Work item: Only an exact repetition of the entries will do.

────────────────

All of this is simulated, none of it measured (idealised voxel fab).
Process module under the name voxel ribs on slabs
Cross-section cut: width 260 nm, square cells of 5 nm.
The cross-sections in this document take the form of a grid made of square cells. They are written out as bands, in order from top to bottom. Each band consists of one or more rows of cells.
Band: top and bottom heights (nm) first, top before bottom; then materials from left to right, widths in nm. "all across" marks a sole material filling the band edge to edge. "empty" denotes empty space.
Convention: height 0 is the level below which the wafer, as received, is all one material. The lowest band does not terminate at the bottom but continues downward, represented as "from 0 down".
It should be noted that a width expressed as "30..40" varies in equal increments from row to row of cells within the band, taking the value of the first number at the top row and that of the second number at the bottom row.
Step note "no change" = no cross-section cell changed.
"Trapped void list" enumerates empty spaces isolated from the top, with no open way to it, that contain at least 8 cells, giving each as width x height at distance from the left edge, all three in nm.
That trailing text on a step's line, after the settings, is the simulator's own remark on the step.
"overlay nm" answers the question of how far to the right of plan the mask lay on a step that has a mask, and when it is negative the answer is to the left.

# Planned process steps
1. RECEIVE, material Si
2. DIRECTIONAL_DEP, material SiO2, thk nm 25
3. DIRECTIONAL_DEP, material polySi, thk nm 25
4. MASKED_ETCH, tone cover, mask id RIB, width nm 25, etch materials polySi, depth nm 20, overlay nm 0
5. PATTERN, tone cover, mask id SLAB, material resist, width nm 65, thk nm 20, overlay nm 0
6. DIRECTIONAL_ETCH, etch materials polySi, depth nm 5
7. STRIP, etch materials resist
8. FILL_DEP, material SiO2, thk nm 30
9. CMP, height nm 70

────────────────

Response:
All of this is simulated, none of it measured (idealised voxel fab).
Process module under the name voxel ribs on slabs
Cross-section cut: width 260 nm, square cells of 5 nm.
The cross-sections in this document take the form of a grid made of square cells. They are written out as bands, in order from top to bottom. Each band consists of one or more rows of cells.
Band: top and bottom heights (nm) first, top before bottom; then materials from left to right, widths in nm. "all across" marks a sole material filling the band edge to edge. "empty" denotes empty space.
Convention: height 0 is the level below which the wafer, as received, is all one material. The lowest band does not terminate at the bottom but continues downward, represented as "from 0 down".
It should be noted that a width expressed as "30..40" varies in equal increments from row to row of cells within the band, taking the value of the first number at the top row and that of the second number at the bottom row.
Step note "no change" = no cross-section cell changed.
"Trapped void list" enumerates empty spaces isolated from the top, with no open way to it, that contain at least 8 cells, giving each as width x height at distance from the left edge, all three in nm.
That trailing text on a step's line, after the settings, is the simulator's own remark on the step.
"overlay nm" answers the question of how far to the right of plan the mask lay on a step that has a mask, and when it is negative the answer is to the left.

# Planned process steps
1. RECEIVE, material Si
2. DIRECTIONAL_DEP, material SiO2, thk nm 25
3. DIRECTIONAL_DEP, material polySi, thk nm 25
4. MASKED_ETCH, tone cover, mask id RIB, width nm 25, etch materials polySi, depth nm 20, overlay nm 0
5. PATTERN, tone cover, mask id SLAB, material resist, width nm 65, thk nm 20, overlay nm 0
6. DIRECTIONAL_ETCH, etch materials polySi, depth nm 5
7. STRIP, etch materials resist
8. FILL_DEP, material SiO2, thk nm 30
9. CMP, height nm 70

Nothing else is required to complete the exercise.